Dataset entries –
──────
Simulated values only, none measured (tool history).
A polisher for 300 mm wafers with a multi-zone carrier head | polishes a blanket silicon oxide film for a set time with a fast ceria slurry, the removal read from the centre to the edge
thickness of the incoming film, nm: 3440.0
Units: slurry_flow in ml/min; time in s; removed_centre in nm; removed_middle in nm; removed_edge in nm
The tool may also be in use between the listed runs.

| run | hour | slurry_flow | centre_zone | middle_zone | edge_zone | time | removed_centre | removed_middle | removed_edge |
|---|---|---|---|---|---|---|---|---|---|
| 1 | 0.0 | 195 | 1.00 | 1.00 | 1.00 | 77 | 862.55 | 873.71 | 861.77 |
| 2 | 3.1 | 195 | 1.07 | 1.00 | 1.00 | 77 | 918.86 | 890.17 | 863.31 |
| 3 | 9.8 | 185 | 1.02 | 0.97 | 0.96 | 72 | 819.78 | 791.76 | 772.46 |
──────

Exercise –
Keep both end lines and retype everything in the records above from the line containing "Units: slurry_flow in" through the line containing "873.71 | 861.77 |", exactly, with nothing else.

Answer space –
Units: slurry_flow in ml/min; time in s; removed_centre in nm; removed_middle in nm; removed_edge in nm
The tool may also be in use between the listed runs.

| run | hour | slurry_flow | centre_zone | middle_zone | edge_zone | time | removed_centre | removed_middle | removed_edge |
|---|---|---|---|---|---|---|---|---|---|
| 1 | 0.0 | 195 | 1.00 | 1.00 | 1.00 | 77 | 862.55 | 873.71 | 861.77 |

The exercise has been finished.